** Assignment **
Down to the last line, repeat the data below exactly.

** Dataset records **
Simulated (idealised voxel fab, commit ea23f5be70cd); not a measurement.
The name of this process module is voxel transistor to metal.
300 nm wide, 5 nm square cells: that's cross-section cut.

** Task output **
Simulated (idealised voxel fab, commit ea23f5be70cd); not a measurement.
The name of this process module is voxel transistor to metal.
300 nm wide, 5 nm square cells: that's cross-section cut.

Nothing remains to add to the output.